**********

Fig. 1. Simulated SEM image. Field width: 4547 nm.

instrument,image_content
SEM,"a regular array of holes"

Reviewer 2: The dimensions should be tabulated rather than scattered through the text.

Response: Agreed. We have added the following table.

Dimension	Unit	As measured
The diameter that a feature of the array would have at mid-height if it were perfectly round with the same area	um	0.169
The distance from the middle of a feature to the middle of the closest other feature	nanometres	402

**********

→ **ASSIGNED TASK**
The material is to be written out once more, exactly and in full.

→ **ANSWER AREA**
Fig. 1. Simulated SEM image. Field width: 4547 nm.

instrument,image_content
SEM,"a regular array of holes"

Reviewer 2: The dimensions should be tabulated rather than scattered through the text.

Response: Agreed. We have added the following table.

Dimension	Unit	As measured
The diameter that a feature of the array would have at mid-height if it were perfectly round with the same area	um	0.169
The distance from the middle of a feature to the middle of the closest other feature	nanometres	402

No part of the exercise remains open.